- [Extracted data]
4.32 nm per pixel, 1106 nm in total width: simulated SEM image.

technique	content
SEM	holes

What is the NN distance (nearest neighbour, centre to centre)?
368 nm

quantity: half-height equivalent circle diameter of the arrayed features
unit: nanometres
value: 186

- [Work task] What's wanted is a faithful copy of each entry above.

- [Problem solution]
4.32 nm per pixel, 1106 nm in total width: simulated SEM image.

technique	content
SEM	holes

What is the NN distance (nearest neighbour, centre to centre)?
368 nm

quantity: half-height equivalent circle diameter of the arrayed features
unit: nanometres
value: 186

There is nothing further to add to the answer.